## Work item:
The material must be copied out exactly, line for line.

## Given entries:
——————————

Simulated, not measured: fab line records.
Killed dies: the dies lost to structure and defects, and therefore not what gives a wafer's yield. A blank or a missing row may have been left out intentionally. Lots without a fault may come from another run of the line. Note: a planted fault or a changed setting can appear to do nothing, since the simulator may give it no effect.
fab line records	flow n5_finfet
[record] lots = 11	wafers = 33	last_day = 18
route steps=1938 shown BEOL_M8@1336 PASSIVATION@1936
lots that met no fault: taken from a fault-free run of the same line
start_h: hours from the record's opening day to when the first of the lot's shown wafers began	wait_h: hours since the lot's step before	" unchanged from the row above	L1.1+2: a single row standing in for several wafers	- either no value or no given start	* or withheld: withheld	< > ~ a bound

——————————

## Solution:
Simulated, not measured: fab line records.
Killed dies: the dies lost to structure and defects, and therefore not what gives a wafer's yield. A blank or a missing row may have been left out intentionally. Lots without a fault may come from another run of the line. Note: a planted fault or a changed setting can appear to do nothing, since the simulator may give it no effect.
fab line records	flow n5_finfet
[record] lots = 11	wafers = 33	last_day = 18
route steps=1938 shown BEOL_M8@1336 PASSIVATION@1936
lots that met no fault: taken from a fault-free run of the same line
start_h: hours from the record's opening day to when the first of the lot's shown wafers began	wait_h: hours since the lot's step before	" unchanged from the row above	L1.1+2: a single row standing in for several wafers	- either no value or no given start	* or withheld: withheld	< > ~ a bound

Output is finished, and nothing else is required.